START Given data

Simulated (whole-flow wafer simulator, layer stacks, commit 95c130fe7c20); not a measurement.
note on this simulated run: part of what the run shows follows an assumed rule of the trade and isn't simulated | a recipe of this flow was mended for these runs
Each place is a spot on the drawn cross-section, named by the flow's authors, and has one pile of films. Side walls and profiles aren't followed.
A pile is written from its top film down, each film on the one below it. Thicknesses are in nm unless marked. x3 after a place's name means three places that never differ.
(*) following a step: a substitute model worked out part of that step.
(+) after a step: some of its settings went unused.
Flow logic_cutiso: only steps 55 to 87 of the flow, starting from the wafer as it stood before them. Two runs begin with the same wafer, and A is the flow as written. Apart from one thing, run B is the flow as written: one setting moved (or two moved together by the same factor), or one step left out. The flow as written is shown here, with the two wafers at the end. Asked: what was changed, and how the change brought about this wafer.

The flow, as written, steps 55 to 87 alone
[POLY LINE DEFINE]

END Given data

Work item:
Reproduce the records above in their entirety, unchanged.

Response:
Simulated (whole-flow wafer simulator, layer stacks, commit 95c130fe7c20); not a measurement.
note on this simulated run: part of what the run shows follows an assumed rule of the trade and isn't simulated | a recipe of this flow was mended for these runs
Each place is a spot on the drawn cross-section, named by the flow's authors, and has one pile of films. Side walls and profiles aren't followed.
A pile is written from its top film down, each film on the one below it. Thicknesses are in nm unless marked. x3 after a place's name means three places that never differ.
(*) following a step: a substitute model worked out part of that step.
(+) after a step: some of its settings went unused.
Flow logic_cutiso: only steps 55 to 87 of the flow, starting from the wafer as it stood before them. Two runs begin with the same wafer, and A is the flow as written. Apart from one thing, run B is the flow as written: one setting moved (or two moved together by the same factor), or one step left out. The flow as written is shown here, with the two wafers at the end. Asked: what was changed, and how the change brought about this wafer.

The flow, as written, steps 55 to 87 alone
[POLY LINE DEFINE]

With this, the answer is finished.